RECORD SET —
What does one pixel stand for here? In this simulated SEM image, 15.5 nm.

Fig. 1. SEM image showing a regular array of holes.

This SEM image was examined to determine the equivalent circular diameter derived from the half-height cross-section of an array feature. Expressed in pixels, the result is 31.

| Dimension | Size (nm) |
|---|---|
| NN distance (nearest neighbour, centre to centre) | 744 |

WORK ITEM —
Your answer must be the lines above, unchanged, from the first one through the line that holds "Fig. 1. SEM", inclusive, and no others.

TASK RESULT —
What does one pixel stand for here? In this simulated SEM image, 15.5 nm.

Fig. 1. SEM image showing a regular array of holes.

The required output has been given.